Requirement: Set down exactly, from the records below, the line with "P1: etch of" through the line with "P4: etch of", and nothing else.

Data excerpts section start
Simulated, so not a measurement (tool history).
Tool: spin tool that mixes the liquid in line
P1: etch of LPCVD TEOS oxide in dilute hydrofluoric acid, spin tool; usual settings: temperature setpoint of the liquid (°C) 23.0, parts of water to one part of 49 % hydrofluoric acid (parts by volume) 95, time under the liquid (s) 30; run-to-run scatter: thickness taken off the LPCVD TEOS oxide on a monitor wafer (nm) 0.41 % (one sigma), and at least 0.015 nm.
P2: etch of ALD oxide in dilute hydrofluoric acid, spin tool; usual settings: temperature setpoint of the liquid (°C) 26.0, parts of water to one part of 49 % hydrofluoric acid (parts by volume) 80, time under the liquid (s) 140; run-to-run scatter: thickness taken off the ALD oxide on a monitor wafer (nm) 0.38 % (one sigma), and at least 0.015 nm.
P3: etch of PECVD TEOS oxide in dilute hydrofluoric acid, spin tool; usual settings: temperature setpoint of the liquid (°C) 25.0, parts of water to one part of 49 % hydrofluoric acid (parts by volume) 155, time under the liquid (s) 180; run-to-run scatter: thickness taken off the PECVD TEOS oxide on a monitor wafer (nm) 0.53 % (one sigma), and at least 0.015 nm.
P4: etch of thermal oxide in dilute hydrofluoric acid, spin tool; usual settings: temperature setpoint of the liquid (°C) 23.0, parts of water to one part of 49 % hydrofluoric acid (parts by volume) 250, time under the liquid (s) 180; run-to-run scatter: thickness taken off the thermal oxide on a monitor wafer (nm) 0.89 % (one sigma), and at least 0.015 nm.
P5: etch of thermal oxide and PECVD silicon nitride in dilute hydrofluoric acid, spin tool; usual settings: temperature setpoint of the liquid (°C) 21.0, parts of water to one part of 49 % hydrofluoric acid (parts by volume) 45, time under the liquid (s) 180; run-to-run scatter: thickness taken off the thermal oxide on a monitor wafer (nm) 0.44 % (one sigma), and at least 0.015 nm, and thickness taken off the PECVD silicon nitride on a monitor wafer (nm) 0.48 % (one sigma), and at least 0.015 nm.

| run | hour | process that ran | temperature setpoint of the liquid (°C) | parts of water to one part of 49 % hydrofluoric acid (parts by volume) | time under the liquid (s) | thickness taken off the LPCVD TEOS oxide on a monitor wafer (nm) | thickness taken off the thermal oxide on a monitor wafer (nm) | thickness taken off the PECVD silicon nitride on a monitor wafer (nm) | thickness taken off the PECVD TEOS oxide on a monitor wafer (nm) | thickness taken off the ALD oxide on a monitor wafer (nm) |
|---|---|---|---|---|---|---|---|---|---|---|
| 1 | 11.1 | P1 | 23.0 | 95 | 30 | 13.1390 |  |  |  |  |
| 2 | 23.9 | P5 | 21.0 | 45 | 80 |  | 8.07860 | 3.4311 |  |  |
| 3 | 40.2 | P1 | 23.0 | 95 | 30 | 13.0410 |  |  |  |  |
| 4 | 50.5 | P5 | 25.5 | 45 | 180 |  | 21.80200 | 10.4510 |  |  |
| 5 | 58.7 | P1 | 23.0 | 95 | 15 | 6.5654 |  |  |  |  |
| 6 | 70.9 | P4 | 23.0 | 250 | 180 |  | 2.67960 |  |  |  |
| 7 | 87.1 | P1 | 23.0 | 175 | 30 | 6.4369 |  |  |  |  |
Data excerpts section end

Written reply:
P1: etch of LPCVD TEOS oxide in dilute hydrofluoric acid, spin tool; usual settings: temperature setpoint of the liquid (°C) 23.0, parts of water to one part of 49 % hydrofluoric acid (parts by volume) 95, time under the liquid (s) 30; run-to-run scatter: thickness taken off the LPCVD TEOS oxide on a monitor wafer (nm) 0.41 % (one sigma), and at least 0.015 nm.
P2: etch of ALD oxide in dilute hydrofluoric acid, spin tool; usual settings: temperature setpoint of the liquid (°C) 26.0, parts of water to one part of 49 % hydrofluoric acid (parts by volume) 80, time under the liquid (s) 140; run-to-run scatter: thickness taken off the ALD oxide on a monitor wafer (nm) 0.38 % (one sigma), and at least 0.015 nm.
P3: etch of PECVD TEOS oxide in dilute hydrofluoric acid, spin tool; usual settings: temperature setpoint of the liquid (°C) 25.0, parts of water to one part of 49 % hydrofluoric acid (parts by volume) 155, time under the liquid (s) 180; run-to-run scatter: thickness taken off the PECVD TEOS oxide on a monitor wafer (nm) 0.53 % (one sigma), and at least 0.015 nm.
P4: etch of thermal oxide in dilute hydrofluoric acid, spin tool; usual settings: temperature setpoint of the liquid (°C) 23.0, parts of water to one part of 49 % hydrofluoric acid (parts by volume) 250, time under the liquid (s) 180; run-to-run scatter: thickness taken off the thermal oxide on a monitor wafer (nm) 0.89 % (one sigma), and at least 0.015 nm.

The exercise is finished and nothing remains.